Required action: Output exactly the lines below, starting with the line that has "A wafer's yield" and going on through the line that has "startH: hours from", both included, and no other lines.

Input data:
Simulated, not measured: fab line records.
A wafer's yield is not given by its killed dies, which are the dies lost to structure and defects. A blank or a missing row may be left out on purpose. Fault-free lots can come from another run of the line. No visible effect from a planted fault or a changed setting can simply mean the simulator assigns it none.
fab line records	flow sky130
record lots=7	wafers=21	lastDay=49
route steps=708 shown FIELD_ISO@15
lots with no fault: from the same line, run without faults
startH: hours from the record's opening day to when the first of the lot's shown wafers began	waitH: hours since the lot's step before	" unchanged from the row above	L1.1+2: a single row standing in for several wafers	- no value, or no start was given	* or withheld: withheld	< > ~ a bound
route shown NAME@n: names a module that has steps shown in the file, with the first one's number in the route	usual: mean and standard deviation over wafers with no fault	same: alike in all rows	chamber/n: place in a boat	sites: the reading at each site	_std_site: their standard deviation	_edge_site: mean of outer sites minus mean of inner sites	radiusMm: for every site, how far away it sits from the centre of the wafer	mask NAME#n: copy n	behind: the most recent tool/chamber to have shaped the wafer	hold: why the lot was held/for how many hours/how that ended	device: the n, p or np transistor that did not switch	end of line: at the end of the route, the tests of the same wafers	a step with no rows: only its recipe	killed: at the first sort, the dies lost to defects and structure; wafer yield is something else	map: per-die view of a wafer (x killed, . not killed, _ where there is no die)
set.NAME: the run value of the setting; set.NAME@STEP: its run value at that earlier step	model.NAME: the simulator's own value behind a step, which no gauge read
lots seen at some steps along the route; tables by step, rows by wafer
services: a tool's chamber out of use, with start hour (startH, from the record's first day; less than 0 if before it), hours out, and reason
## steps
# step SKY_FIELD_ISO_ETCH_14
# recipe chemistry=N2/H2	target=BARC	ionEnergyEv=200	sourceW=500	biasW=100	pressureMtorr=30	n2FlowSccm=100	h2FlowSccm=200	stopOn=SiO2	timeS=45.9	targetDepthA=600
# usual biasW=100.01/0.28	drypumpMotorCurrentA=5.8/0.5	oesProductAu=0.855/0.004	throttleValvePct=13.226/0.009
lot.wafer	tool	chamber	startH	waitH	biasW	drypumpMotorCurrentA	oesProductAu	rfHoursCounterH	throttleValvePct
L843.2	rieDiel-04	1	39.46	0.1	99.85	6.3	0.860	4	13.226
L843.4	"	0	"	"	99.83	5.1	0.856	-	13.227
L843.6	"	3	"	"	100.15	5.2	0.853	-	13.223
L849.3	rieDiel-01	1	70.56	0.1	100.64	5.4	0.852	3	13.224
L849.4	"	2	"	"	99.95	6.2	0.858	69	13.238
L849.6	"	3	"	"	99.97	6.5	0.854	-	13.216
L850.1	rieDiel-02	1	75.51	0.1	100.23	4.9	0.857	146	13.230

Expected answer:
A wafer's yield is not given by its killed dies, which are the dies lost to structure and defects. A blank or a missing row may be left out on purpose. Fault-free lots can come from another run of the line. No visible effect from a planted fault or a changed setting can simply mean the simulator assigns it none.
fab line records	flow sky130
record lots=7	wafers=21	lastDay=49
route steps=708 shown FIELD_ISO@15
lots with no fault: from the same line, run without faults
startH: hours from the record's opening day to when the first of the lot's shown wafers began	waitH: hours since the lot's step before	" unchanged from the row above	L1.1+2: a single row standing in for several wafers	- no value, or no start was given	* or withheld: withheld	< > ~ a bound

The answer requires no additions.